## EXTRACTED ENTRIES
+--

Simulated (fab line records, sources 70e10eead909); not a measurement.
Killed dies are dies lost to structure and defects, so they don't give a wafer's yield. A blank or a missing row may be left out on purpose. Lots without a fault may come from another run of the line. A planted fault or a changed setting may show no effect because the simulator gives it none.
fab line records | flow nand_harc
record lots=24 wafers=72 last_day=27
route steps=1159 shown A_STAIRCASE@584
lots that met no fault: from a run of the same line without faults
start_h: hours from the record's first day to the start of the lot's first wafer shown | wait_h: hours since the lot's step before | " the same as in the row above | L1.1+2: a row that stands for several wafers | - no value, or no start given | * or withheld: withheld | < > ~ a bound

+--

## WORK ITEM
From the line holding "route steps=1159 shown A_STAIRCASE@584" to the line holding "lots that met", inclusive, restate each line above exactly as written.

## YOUR RESPONSE
route steps=1159 shown A_STAIRCASE@584
lots that met no fault: from a run of the same line without faults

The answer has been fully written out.